:: Exercise ::
When you reach the records below, repeat each one exactly as written.

:: Records supplied ::
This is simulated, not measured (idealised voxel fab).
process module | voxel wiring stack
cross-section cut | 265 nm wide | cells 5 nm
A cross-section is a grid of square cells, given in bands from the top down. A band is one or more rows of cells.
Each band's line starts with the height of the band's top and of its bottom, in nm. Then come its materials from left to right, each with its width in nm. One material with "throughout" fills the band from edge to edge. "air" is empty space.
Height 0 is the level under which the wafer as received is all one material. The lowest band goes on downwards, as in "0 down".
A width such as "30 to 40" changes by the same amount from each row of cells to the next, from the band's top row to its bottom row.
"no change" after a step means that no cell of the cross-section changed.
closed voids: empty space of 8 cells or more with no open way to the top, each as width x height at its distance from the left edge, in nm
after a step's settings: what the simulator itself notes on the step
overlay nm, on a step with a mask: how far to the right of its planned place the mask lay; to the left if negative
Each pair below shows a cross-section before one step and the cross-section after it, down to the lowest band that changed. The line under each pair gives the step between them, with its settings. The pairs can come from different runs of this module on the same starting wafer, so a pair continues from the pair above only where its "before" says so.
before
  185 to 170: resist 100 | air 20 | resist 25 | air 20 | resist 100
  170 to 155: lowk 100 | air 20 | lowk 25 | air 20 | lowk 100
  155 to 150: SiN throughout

:: Result ::
This is simulated, not measured (idealised voxel fab).
process module | voxel wiring stack
cross-section cut | 265 nm wide | cells 5 nm
A cross-section is a grid of square cells, given in bands from the top down. A band is one or more rows of cells.
Each band's line starts with the height of the band's top and of its bottom, in nm. Then come its materials from left to right, each with its width in nm. One material with "throughout" fills the band from edge to edge. "air" is empty space.
Height 0 is the level under which the wafer as received is all one material. The lowest band goes on downwards, as in "0 down".
A width such as "30 to 40" changes by the same amount from each row of cells to the next, from the band's top row to its bottom row.
"no change" after a step means that no cell of the cross-section changed.
closed voids: empty space of 8 cells or more with no open way to the top, each as width x height at its distance from the left edge, in nm
after a step's settings: what the simulator itself notes on the step
overlay nm, on a step with a mask: how far to the right of its planned place the mask lay; to the left if negative
Each pair below shows a cross-section before one step and the cross-section after it, down to the lowest band that changed. The line under each pair gives the step between them, with its settings. The pairs can come from different runs of this module on the same starting wafer, so a pair continues from the pair above only where its "before" says so.
before
  185 to 170: resist 100 | air 20 | resist 25 | air 20 | resist 100
  170 to 155: lowk 100 | air 20 | lowk 25 | air 20 | lowk 100
  155 to 150: SiN throughout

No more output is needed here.